» **Work item**:
Please give back, word for word, each line from the start of the entries through the one in which "The simulation ignores: film" is found.

Recorded data below:
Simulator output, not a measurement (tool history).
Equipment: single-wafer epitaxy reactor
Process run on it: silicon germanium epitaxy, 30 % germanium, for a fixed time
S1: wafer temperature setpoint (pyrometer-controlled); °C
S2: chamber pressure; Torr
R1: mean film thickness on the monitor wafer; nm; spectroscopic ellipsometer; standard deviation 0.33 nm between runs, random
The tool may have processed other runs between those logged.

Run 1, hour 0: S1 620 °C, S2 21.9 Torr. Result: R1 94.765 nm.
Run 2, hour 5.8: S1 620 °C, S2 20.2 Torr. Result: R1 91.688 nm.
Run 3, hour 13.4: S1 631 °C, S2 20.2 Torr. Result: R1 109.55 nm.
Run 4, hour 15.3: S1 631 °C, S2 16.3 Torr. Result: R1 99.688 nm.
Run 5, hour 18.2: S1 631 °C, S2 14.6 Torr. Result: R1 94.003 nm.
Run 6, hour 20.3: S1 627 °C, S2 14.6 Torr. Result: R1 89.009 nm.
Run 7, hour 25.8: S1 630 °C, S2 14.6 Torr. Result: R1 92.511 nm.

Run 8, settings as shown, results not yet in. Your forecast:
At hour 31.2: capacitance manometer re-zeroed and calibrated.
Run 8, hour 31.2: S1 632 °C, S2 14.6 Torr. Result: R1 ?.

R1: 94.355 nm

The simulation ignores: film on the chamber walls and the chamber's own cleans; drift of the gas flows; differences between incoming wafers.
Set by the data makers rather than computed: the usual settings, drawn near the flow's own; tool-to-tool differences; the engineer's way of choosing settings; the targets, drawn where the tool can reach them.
End of Recorded data.

» **Response area**:
Simulator output, not a measurement (tool history).
Equipment: single-wafer epitaxy reactor
Process run on it: silicon germanium epitaxy, 30 % germanium, for a fixed time
S1: wafer temperature setpoint (pyrometer-controlled); °C
S2: chamber pressure; Torr
R1: mean film thickness on the monitor wafer; nm; spectroscopic ellipsometer; standard deviation 0.33 nm between runs, random
The tool may have processed other runs between those logged.

Run 1, hour 0: S1 620 °C, S2 21.9 Torr. Result: R1 94.765 nm.
Run 2, hour 5.8: S1 620 °C, S2 20.2 Torr. Result: R1 91.688 nm.
Run 3, hour 13.4: S1 631 °C, S2 20.2 Torr. Result: R1 109.55 nm.
Run 4, hour 15.3: S1 631 °C, S2 16.3 Torr. Result: R1 99.688 nm.
Run 5, hour 18.2: S1 631 °C, S2 14.6 Torr. Result: R1 94.003 nm.
Run 6, hour 20.3: S1 627 °C, S2 14.6 Torr. Result: R1 89.009 nm.
Run 7, hour 25.8: S1 630 °C, S2 14.6 Torr. Result: R1 92.511 nm.

Run 8, settings as shown, results not yet in. Your forecast:
At hour 31.2: capacitance manometer re-zeroed and calibrated.
Run 8, hour 31.2: S1 632 °C, S2 14.6 Torr. Result: R1 ?.

R1: 94.355 nm

The simulation ignores: film on the chamber walls and the chamber's own cleans; drift of the gas flows; differences between incoming wafers.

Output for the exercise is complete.